******************************
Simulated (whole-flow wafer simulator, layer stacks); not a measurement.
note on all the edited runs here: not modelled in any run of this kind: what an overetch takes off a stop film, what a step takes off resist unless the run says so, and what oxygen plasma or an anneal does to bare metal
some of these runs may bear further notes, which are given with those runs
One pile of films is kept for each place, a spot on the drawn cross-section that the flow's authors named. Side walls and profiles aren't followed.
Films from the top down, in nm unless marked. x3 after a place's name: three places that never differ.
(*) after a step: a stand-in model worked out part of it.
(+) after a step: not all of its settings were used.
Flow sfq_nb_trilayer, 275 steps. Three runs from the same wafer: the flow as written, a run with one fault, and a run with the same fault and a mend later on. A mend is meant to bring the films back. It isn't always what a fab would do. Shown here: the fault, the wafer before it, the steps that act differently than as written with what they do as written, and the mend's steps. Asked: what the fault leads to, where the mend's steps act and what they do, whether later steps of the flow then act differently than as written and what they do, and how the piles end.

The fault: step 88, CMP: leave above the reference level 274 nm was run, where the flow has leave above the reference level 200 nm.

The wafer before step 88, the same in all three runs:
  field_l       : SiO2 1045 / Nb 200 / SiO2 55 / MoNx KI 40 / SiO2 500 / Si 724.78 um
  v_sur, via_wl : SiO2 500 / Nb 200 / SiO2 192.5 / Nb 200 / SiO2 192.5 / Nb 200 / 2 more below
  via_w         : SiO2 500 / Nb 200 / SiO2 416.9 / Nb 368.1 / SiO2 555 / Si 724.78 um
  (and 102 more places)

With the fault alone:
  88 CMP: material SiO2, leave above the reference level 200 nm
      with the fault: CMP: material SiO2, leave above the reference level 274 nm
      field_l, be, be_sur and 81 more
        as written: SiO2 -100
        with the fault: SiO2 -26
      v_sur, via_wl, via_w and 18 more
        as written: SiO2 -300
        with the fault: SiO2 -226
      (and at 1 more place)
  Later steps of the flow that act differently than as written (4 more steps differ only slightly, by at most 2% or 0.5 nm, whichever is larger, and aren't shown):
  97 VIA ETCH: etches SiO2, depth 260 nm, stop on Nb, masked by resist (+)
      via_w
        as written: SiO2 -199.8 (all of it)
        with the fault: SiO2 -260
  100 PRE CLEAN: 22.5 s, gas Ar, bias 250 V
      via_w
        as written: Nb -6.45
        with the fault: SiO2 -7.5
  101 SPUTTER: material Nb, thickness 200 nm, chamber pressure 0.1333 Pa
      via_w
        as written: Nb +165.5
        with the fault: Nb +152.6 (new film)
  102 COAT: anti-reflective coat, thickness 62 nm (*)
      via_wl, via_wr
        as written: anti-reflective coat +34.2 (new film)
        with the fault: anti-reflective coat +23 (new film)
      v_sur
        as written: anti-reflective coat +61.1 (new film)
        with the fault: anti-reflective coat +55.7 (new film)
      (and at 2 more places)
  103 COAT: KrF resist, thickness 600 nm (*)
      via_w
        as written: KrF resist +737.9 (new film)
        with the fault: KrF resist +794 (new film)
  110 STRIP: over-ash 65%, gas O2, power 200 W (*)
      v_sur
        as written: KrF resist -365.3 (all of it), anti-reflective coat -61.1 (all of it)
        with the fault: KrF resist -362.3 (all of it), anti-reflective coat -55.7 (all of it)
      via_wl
******************************

■ **WORK ITEM**
Lines from the start of the entries through the one containing "(+) after a" are to be set down again exactly, both ends included.

■ **TASK RESPONSE**
Simulated (whole-flow wafer simulator, layer stacks); not a measurement.
note on all the edited runs here: not modelled in any run of this kind: what an overetch takes off a stop film, what a step takes off resist unless the run says so, and what oxygen plasma or an anneal does to bare metal
some of these runs may bear further notes, which are given with those runs
One pile of films is kept for each place, a spot on the drawn cross-section that the flow's authors named. Side walls and profiles aren't followed.
Films from the top down, in nm unless marked. x3 after a place's name: three places that never differ.
(*) after a step: a stand-in model worked out part of it.
(+) after a step: not all of its settings were used.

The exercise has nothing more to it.